The listing below contains a span that opens with the line containing "Run 3, hour" and closes with the line containing "Run 4, hour". Return that span exactly.

= = = =

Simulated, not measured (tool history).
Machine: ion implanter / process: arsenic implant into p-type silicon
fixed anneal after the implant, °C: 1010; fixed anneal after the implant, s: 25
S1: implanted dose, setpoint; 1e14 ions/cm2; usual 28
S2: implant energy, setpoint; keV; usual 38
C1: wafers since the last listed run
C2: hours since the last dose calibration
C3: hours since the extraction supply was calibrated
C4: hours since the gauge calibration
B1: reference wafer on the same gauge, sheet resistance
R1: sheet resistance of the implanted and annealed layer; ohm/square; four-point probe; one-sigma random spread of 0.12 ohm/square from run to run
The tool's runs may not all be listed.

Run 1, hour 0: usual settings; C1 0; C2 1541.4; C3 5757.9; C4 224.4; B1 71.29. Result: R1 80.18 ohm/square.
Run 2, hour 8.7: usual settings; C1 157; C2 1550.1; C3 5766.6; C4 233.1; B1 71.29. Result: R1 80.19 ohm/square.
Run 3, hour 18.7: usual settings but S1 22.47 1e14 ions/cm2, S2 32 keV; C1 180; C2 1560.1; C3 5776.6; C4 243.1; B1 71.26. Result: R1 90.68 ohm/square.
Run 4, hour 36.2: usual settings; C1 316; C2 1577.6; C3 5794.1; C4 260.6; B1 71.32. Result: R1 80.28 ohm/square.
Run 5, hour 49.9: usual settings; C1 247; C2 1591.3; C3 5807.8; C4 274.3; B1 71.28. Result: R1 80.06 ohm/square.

= = = =

▸ Answer box:
Run 3, hour 18.7: usual settings but S1 22.47 1e14 ions/cm2, S2 32 keV; C1 180; C2 1560.1; C3 5776.6; C4 243.1; B1 71.26. Result: R1 90.68 ohm/square.
Run 4, hour 36.2: usual settings; C1 316; C2 1577.6; C3 5794.1; C4 260.6; B1 71.32. Result: R1 80.28 ohm/square.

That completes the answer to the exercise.